EXERCISE: Write out again only the lines that run from the start of the entries to the line containing "Relief map for", both included.

==========
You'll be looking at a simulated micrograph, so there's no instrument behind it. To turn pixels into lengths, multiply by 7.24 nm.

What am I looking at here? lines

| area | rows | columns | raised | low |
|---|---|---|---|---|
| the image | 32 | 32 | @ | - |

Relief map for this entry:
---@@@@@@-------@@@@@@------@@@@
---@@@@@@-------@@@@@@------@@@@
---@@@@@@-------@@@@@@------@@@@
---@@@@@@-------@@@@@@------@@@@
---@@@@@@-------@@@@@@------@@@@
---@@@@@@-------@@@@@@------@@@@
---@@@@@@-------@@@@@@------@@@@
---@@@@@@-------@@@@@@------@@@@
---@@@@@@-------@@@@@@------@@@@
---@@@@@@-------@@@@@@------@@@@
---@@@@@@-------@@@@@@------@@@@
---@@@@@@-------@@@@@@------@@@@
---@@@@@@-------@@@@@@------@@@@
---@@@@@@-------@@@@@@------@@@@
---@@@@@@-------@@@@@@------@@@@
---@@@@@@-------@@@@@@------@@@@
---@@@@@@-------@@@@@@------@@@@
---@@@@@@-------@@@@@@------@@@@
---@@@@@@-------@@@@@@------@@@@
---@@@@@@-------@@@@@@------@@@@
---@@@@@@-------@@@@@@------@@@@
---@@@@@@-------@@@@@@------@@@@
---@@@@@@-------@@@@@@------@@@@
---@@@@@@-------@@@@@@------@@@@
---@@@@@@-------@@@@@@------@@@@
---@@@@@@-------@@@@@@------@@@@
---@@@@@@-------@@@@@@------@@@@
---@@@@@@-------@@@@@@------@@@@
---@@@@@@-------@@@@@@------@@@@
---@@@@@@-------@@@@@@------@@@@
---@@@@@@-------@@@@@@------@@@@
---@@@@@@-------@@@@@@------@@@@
==========

TASK ANSWER:
You'll be looking at a simulated micrograph, so there's no instrument behind it. To turn pixels into lengths, multiply by 7.24 nm.

What am I looking at here? lines

| area | rows | columns | raised | low |
|---|---|---|---|---|
| the image | 32 | 32 | @ | - |

Relief map for this entry:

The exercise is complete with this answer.